[Start of Attachment]

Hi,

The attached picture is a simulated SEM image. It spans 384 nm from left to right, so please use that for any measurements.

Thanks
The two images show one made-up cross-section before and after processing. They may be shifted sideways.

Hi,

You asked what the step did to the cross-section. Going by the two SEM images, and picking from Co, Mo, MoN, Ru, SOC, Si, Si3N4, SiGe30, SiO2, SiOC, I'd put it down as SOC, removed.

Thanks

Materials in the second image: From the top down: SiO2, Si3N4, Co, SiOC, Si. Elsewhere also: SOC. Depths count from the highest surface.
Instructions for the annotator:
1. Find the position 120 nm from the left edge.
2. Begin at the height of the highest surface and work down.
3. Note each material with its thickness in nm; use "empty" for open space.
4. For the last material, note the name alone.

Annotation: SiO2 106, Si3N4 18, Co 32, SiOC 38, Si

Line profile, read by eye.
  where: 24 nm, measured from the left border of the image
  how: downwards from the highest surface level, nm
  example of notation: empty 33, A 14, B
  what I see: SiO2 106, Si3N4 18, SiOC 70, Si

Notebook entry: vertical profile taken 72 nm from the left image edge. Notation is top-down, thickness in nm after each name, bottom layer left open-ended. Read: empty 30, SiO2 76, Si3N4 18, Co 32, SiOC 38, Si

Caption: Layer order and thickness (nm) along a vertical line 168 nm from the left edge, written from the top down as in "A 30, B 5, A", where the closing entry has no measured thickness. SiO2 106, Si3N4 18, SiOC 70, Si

[End of Attachment]

Return only the part of the records above that opens with the line containing "how: downwards from" and closes with the line containing "Notebook entry: vertical", ends included.

- [ANSWER SECTION]
  how: downwards from the highest surface level, nm
  example of notation: empty 33, A 14, B
  what I see: SiO2 106, Si3N4 18, SiOC 70, Si

Notebook entry: vertical profile taken 72 nm from the left image edge. Notation is top-down, thickness in nm after each name, bottom layer left open-ended. Read: empty 30, SiO2 76, Si3N4 18, Co 32, SiOC 38, Si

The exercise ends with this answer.